Exercise:
From the data below, return the exact lines starting at the line containing "the authors' place" and ending at the line containing "Each place is", both included, and nothing else.

Provided material:
+ + + +

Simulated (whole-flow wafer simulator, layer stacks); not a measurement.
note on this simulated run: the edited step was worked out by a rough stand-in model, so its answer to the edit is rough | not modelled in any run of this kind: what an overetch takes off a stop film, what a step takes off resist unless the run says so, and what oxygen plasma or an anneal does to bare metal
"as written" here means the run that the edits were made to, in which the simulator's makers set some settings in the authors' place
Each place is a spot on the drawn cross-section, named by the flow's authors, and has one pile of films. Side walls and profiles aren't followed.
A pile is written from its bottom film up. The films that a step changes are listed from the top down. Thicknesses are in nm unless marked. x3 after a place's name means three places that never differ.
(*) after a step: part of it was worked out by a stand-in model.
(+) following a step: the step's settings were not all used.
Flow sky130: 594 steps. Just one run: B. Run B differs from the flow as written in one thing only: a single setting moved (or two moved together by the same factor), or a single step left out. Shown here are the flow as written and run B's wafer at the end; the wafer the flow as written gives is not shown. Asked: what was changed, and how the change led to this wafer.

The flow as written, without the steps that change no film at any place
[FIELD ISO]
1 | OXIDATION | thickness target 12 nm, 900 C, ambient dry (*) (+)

+ + + +

Exercise output:
"as written" here means the run that the edits were made to, in which the simulator's makers set some settings in the authors' place
Each place is a spot on the drawn cross-section, named by the flow's authors, and has one pile of films. Side walls and profiles aren't followed.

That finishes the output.